- Action item
Print out every entry that follows, exactly as written.

Supplied material: Begin

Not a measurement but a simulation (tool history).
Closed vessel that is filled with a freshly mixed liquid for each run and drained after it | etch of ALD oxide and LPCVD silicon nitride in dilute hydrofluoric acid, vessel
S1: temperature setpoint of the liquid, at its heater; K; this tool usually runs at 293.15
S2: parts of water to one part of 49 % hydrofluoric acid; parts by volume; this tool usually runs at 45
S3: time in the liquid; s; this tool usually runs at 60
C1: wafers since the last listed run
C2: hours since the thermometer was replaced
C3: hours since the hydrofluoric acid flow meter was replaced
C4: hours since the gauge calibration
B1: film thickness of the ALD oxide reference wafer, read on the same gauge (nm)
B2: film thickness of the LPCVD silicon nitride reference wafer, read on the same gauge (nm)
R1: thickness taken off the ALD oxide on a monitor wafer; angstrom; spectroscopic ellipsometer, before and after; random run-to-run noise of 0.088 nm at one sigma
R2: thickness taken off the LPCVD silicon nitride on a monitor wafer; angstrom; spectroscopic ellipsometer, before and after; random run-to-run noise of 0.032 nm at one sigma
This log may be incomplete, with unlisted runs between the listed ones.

Supplied material: End

- Answer space
Not a measurement but a simulation (tool history).
Closed vessel that is filled with a freshly mixed liquid for each run and drained after it | etch of ALD oxide and LPCVD silicon nitride in dilute hydrofluoric acid, vessel
S1: temperature setpoint of the liquid, at its heater; K; this tool usually runs at 293.15
S2: parts of water to one part of 49 % hydrofluoric acid; parts by volume; this tool usually runs at 45
S3: time in the liquid; s; this tool usually runs at 60
C1: wafers since the last listed run
C2: hours since the thermometer was replaced
C3: hours since the hydrofluoric acid flow meter was replaced
C4: hours since the gauge calibration
B1: film thickness of the ALD oxide reference wafer, read on the same gauge (nm)
B2: film thickness of the LPCVD silicon nitride reference wafer, read on the same gauge (nm)
R1: thickness taken off the ALD oxide on a monitor wafer; angstrom; spectroscopic ellipsometer, before and after; random run-to-run noise of 0.088 nm at one sigma
R2: thickness taken off the LPCVD silicon nitride on a monitor wafer; angstrom; spectroscopic ellipsometer, before and after; random run-to-run noise of 0.032 nm at one sigma
This log may be incomplete, with unlisted runs between the listed ones.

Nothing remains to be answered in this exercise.